> **Raw data**
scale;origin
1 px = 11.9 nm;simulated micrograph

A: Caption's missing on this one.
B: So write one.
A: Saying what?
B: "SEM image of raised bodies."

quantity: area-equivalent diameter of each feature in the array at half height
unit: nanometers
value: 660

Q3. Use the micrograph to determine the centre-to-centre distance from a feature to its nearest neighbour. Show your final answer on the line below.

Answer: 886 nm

> **Required action**
Looking at the data above, write out exactly the lines that start at the one containing "unit: nanometers" and end at the one containing "Q3. Use the"; include both and nothing beyond.

> **Written answer**
unit: nanometers
value: 660

Q3. Use the micrograph to determine the centre-to-centre distance from a feature to its nearest neighbour. Show your final answer on the line below.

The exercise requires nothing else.